Work item :: The data below has to be returned exactly, down to the last character.

Extracted records ::
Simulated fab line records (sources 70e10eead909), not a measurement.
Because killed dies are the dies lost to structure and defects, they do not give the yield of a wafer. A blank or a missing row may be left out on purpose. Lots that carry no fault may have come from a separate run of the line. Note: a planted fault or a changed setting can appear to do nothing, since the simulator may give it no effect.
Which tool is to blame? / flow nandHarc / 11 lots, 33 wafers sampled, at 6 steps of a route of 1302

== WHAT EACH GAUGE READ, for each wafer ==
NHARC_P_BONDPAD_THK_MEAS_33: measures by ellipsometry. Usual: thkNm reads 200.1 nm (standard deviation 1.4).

Task answer ::
Simulated fab line records (sources 70e10eead909), not a measurement.
Because killed dies are the dies lost to structure and defects, they do not give the yield of a wafer. A blank or a missing row may be left out on purpose. Lots that carry no fault may have come from a separate run of the line. Note: a planted fault or a changed setting can appear to do nothing, since the simulator may give it no effect.
Which tool is to blame? / flow nandHarc / 11 lots, 33 wafers sampled, at 6 steps of a route of 1302

== WHAT EACH GAUGE READ, for each wafer ==
NHARC_P_BONDPAD_THK_MEAS_33: measures by ellipsometry. Usual: thkNm reads 200.1 nm (standard deviation 1.4).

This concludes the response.